Recorded information ▸
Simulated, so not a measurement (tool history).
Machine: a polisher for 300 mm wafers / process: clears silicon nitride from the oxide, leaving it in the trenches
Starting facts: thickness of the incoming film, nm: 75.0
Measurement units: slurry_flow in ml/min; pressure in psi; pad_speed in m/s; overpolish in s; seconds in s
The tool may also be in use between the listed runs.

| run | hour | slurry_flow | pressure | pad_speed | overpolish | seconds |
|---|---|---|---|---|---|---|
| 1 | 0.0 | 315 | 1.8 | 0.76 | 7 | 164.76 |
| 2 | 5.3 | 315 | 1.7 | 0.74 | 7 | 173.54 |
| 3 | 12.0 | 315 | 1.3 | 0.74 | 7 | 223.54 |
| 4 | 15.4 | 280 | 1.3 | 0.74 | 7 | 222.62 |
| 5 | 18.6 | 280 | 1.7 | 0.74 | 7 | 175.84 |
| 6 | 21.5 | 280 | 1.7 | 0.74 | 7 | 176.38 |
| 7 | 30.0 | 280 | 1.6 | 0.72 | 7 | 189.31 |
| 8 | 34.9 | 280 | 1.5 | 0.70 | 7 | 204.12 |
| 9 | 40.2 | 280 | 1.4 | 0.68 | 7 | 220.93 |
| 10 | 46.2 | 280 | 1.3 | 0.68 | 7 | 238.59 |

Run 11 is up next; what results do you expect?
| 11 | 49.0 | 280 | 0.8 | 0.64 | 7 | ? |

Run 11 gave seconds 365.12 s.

Activity ▸
Everything above from the line containing "7 | 222.62 |" through the line containing "0.8 | 0.64 | 7 | ? |" must be copied exactly. Nothing outside that range belongs in the answer.

Written response ▸
| 4 | 15.4 | 280 | 1.3 | 0.74 | 7 | 222.62 |
| 5 | 18.6 | 280 | 1.7 | 0.74 | 7 | 175.84 |
| 6 | 21.5 | 280 | 1.7 | 0.74 | 7 | 176.38 |
| 7 | 30.0 | 280 | 1.6 | 0.72 | 7 | 189.31 |
| 8 | 34.9 | 280 | 1.5 | 0.70 | 7 | 204.12 |
| 9 | 40.2 | 280 | 1.4 | 0.68 | 7 | 220.93 |
| 10 | 46.2 | 280 | 1.3 | 0.68 | 7 | 238.59 |

Run 11 is up next; what results do you expect?
| 11 | 49.0 | 280 | 0.8 | 0.64 | 7 | ? |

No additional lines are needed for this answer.